Provided material -
━━━━
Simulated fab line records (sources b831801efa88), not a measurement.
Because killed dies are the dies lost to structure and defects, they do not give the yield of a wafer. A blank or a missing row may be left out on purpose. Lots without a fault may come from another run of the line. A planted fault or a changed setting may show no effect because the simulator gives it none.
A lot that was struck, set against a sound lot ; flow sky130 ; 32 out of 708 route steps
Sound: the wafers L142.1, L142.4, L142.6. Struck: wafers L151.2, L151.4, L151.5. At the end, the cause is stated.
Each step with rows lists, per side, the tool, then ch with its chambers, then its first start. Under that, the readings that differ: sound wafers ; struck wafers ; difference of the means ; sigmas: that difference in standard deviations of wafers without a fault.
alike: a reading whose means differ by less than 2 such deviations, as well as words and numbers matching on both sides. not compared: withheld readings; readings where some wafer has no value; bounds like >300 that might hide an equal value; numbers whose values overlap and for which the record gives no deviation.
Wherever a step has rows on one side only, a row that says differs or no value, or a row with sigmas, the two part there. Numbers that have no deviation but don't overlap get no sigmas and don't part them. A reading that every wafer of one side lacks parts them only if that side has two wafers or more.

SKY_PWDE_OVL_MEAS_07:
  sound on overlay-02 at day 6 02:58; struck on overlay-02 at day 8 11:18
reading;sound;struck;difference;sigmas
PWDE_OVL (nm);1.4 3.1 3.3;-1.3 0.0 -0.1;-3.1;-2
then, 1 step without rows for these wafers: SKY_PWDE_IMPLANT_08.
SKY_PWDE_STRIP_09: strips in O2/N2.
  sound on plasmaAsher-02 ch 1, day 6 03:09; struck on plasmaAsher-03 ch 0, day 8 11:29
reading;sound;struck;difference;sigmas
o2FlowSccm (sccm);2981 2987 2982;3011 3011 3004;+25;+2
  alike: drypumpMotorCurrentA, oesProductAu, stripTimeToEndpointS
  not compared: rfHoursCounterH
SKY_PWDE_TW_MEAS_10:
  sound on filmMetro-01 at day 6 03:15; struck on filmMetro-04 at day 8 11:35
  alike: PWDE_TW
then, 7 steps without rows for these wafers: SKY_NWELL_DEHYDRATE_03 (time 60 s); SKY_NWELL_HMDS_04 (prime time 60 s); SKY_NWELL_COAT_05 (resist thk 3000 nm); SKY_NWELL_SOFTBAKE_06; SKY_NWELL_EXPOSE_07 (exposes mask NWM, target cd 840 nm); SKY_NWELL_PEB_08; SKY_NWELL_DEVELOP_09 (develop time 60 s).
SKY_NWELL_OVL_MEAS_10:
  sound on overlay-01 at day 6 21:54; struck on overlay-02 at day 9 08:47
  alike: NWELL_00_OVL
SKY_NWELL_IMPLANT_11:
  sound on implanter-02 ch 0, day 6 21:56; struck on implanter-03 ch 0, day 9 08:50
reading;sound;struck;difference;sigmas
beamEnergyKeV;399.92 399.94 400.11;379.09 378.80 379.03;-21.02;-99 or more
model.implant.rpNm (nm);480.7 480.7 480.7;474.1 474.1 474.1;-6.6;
━━━━

Requirement - Send back the lines of the records word for word, from the very first through the line containing "Because killed dies".

Exercise solution -
Simulated fab line records (sources b831801efa88), not a measurement.
Because killed dies are the dies lost to structure and defects, they do not give the yield of a wafer. A blank or a missing row may be left out on purpose. Lots without a fault may come from another run of the line. A planted fault or a changed setting may show no effect because the simulator gives it none.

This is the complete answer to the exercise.